▶ **Work order**: All records shown below should be given again, character for character.

▶ **The data**:
====================

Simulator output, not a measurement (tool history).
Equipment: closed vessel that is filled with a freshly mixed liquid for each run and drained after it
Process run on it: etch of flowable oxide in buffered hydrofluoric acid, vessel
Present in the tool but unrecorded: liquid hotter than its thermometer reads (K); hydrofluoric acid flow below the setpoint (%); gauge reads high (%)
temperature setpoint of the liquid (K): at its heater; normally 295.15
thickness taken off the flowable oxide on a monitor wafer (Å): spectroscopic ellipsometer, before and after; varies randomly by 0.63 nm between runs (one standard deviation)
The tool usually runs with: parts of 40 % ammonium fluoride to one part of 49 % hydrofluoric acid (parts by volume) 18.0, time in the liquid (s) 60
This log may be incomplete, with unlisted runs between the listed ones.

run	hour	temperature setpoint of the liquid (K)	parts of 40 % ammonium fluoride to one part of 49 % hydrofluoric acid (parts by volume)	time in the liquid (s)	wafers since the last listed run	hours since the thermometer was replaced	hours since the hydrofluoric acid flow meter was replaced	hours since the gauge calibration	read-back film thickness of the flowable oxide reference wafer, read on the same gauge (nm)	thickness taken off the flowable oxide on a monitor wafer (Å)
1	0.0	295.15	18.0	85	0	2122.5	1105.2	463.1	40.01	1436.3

====================

▶ **Your response**:
Simulator output, not a measurement (tool history).
Equipment: closed vessel that is filled with a freshly mixed liquid for each run and drained after it
Process run on it: etch of flowable oxide in buffered hydrofluoric acid, vessel
Present in the tool but unrecorded: liquid hotter than its thermometer reads (K); hydrofluoric acid flow below the setpoint (%); gauge reads high (%)
temperature setpoint of the liquid (K): at its heater; normally 295.15
thickness taken off the flowable oxide on a monitor wafer (Å): spectroscopic ellipsometer, before and after; varies randomly by 0.63 nm between runs (one standard deviation)
The tool usually runs with: parts of 40 % ammonium fluoride to one part of 49 % hydrofluoric acid (parts by volume) 18.0, time in the liquid (s) 60
This log may be incomplete, with unlisted runs between the listed ones.

run	hour	temperature setpoint of the liquid (K)	parts of 40 % ammonium fluoride to one part of 49 % hydrofluoric acid (parts by volume)	time in the liquid (s)	wafers since the last listed run	hours since the thermometer was replaced	hours since the hydrofluoric acid flow meter was replaced	hours since the gauge calibration	read-back film thickness of the flowable oxide reference wafer, read on the same gauge (nm)	thickness taken off the flowable oxide on a monitor wafer (Å)
1	0.0	295.15	18.0	85	0	2122.5	1105.2	463.1	40.01	1436.3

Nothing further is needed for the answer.